# MATERIAL SUPPLIED
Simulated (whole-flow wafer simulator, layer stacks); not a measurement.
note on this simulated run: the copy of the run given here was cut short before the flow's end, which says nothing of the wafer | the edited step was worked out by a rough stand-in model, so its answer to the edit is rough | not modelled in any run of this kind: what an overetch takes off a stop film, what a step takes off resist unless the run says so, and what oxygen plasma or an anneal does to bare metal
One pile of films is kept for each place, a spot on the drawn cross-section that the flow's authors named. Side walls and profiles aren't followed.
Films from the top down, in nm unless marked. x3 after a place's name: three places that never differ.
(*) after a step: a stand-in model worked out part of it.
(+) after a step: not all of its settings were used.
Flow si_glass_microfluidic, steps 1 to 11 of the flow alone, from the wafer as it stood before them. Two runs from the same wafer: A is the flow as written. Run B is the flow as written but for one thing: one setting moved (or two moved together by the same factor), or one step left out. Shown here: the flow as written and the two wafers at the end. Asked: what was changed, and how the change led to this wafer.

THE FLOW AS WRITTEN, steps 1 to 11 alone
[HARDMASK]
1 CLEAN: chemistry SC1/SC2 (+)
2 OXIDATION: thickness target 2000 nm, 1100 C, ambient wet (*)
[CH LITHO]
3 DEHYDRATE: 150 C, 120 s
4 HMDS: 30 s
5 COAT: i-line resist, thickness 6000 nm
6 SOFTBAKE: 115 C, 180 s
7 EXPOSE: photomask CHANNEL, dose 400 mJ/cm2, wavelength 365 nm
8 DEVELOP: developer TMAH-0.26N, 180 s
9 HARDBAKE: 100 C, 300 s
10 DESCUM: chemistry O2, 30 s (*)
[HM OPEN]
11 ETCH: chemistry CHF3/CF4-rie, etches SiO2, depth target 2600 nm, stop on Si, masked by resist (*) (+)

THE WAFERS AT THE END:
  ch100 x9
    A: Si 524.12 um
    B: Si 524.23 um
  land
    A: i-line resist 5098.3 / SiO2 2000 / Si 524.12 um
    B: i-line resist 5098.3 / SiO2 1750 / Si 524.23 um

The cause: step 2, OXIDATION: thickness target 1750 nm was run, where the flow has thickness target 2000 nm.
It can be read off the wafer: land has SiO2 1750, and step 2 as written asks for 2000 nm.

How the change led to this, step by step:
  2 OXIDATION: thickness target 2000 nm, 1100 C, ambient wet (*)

# ASSIGNED TASK
Using the records above, set down exactly the lines from the one with "THE FLOW AS WRITTEN, steps 1 to 11 alone" through the one with "How the change led to this, step", inclusive, and nothing more.

# EXERCISE SOLUTION
THE FLOW AS WRITTEN, steps 1 to 11 alone
[HARDMASK]
1 CLEAN: chemistry SC1/SC2 (+)
2 OXIDATION: thickness target 2000 nm, 1100 C, ambient wet (*)
[CH LITHO]
3 DEHYDRATE: 150 C, 120 s
4 HMDS: 30 s
5 COAT: i-line resist, thickness 6000 nm
6 SOFTBAKE: 115 C, 180 s
7 EXPOSE: photomask CHANNEL, dose 400 mJ/cm2, wavelength 365 nm
8 DEVELOP: developer TMAH-0.26N, 180 s
9 HARDBAKE: 100 C, 300 s
10 DESCUM: chemistry O2, 30 s (*)
[HM OPEN]
11 ETCH: chemistry CHF3/CF4-rie, etches SiO2, depth target 2600 nm, stop on Si, masked by resist (*) (+)

THE WAFERS AT THE END:
  ch100 x9
    A: Si 524.12 um
    B: Si 524.23 um
  land
    A: i-line resist 5098.3 / SiO2 2000 / Si 524.12 um
    B: i-line resist 5098.3 / SiO2 1750 / Si 524.23 um

The cause: step 2, OXIDATION: thickness target 1750 nm was run, where the flow has thickness target 2000 nm.
It can be read off the wafer: land has SiO2 1750, and step 2 as written asks for 2000 nm.

How the change led to this, step by step:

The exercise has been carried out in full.